Activity:
Copy verbatim the block of lines in the entries below whose first line contains "Note: height 0" and whose last line contains "Empty spaces without". Leave out all other lines.

Data for analysis:
* * * *
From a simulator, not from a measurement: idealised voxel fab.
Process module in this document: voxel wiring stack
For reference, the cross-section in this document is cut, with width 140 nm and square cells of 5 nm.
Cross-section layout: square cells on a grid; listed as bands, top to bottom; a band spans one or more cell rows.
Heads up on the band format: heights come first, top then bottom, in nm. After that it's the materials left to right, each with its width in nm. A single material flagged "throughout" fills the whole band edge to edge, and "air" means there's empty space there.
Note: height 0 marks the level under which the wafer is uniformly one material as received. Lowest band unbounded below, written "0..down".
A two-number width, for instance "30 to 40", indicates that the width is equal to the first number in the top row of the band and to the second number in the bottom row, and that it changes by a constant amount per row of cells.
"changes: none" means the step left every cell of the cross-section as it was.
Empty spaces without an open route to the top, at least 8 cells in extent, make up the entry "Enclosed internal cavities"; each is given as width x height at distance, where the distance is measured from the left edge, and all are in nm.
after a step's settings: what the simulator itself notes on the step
* * * *

Written solution:
Note: height 0 marks the level under which the wafer is uniformly one material as received. Lowest band unbounded below, written "0..down".
A two-number width, for instance "30 to 40", indicates that the width is equal to the first number in the top row of the band and to the second number in the bottom row, and that it changes by a constant amount per row of cells.
"changes: none" means the step left every cell of the cross-section as it was.
Empty spaces without an open route to the top, at least 8 cells in extent, make up the entry "Enclosed internal cavities"; each is given as width x height at distance, where the distance is measured from the left edge, and all are in nm.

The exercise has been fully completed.